• [ACTIVITY]:
Would you set down the whole listing again exactly as it appears?

• [SUPPLIED INFORMATION]:
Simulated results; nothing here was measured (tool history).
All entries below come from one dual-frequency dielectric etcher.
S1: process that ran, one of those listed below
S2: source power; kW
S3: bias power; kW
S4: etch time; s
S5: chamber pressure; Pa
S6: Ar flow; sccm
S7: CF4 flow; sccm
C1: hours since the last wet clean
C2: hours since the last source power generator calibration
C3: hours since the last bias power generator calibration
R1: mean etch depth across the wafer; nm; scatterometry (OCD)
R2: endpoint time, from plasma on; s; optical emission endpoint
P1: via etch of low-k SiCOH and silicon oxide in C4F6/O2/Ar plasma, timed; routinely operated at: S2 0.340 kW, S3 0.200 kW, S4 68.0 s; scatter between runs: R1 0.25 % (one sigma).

• [EXERCISE RESULT]:
Simulated results; nothing here was measured (tool history).
All entries below come from one dual-frequency dielectric etcher.
S1: process that ran, one of those listed below
S2: source power; kW
S3: bias power; kW
S4: etch time; s
S5: chamber pressure; Pa
S6: Ar flow; sccm
S7: CF4 flow; sccm
C1: hours since the last wet clean
C2: hours since the last source power generator calibration
C3: hours since the last bias power generator calibration
R1: mean etch depth across the wafer; nm; scatterometry (OCD)
R2: endpoint time, from plasma on; s; optical emission endpoint
P1: via etch of low-k SiCOH and silicon oxide in C4F6/O2/Ar plasma, timed; routinely operated at: S2 0.340 kW, S3 0.200 kW, S4 68.0 s; scatter between runs: R1 0.25 % (one sigma).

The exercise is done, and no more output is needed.